##########
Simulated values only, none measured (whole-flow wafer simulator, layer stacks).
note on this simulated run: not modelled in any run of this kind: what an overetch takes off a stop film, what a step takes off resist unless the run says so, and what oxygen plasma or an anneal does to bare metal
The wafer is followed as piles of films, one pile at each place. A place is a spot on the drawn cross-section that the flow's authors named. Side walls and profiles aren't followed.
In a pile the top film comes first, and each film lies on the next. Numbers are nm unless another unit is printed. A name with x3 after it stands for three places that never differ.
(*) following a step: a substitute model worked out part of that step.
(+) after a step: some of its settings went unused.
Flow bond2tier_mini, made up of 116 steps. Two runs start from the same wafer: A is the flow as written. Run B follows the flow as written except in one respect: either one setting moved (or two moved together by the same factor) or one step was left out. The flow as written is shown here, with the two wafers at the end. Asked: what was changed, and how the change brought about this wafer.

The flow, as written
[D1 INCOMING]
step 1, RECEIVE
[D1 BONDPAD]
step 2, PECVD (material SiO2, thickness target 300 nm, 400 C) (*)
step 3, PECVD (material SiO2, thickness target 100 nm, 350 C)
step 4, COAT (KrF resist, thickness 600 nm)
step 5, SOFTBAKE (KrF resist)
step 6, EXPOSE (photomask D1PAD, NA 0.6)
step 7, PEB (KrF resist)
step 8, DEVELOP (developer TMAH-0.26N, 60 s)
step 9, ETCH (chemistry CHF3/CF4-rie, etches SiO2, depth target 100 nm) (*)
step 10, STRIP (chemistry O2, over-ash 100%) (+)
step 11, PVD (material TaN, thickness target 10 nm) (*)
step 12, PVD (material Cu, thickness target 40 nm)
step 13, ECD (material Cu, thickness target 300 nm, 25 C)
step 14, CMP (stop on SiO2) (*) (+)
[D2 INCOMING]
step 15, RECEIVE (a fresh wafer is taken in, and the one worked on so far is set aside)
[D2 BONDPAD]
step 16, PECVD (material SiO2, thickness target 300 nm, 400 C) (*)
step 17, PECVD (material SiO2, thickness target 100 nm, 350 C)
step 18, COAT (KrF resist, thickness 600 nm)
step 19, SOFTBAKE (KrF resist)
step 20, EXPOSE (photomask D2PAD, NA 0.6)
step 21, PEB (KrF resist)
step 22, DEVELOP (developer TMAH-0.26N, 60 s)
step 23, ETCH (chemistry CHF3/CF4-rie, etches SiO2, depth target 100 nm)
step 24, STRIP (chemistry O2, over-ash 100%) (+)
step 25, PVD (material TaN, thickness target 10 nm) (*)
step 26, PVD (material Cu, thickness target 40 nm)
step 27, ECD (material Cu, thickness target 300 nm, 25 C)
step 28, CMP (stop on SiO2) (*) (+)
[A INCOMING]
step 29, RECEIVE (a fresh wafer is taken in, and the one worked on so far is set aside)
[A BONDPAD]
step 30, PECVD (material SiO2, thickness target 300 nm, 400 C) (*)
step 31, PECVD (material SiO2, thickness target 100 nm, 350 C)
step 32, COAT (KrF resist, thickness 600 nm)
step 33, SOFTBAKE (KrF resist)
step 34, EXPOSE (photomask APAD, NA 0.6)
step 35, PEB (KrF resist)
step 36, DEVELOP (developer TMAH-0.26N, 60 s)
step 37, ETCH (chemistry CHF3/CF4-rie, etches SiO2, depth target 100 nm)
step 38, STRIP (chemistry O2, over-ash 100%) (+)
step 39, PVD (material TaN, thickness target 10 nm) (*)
##########

§ **Required action**
Set down, unchanged, only those lines above that fall between the line with "step 36, DEVELOP (developer TMAH-0.26N, 60 s)" and the line with "step 38, STRIP", the two end lines included.

§ **Written response**
step 36, DEVELOP (developer TMAH-0.26N, 60 s)
step 37, ETCH (chemistry CHF3/CF4-rie, etches SiO2, depth target 100 nm)
step 38, STRIP (chemistry O2, over-ash 100%) (+)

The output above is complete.